» **Brief**:
Your response should be the complete listing, returned exactly as written.

» **Source information**:
┌──

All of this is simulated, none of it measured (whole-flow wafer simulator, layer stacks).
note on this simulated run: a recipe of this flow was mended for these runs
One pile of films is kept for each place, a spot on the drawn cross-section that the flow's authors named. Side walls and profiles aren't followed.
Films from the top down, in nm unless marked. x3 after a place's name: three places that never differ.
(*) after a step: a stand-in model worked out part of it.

└──

» **Task solution**:
All of this is simulated, none of it measured (whole-flow wafer simulator, layer stacks).
note on this simulated run: a recipe of this flow was mended for these runs
One pile of films is kept for each place, a spot on the drawn cross-section that the flow's authors named. Side walls and profiles aren't followed.
Films from the top down, in nm unless marked. x3 after a place's name: three places that never differ.
(*) after a step: a stand-in model worked out part of it.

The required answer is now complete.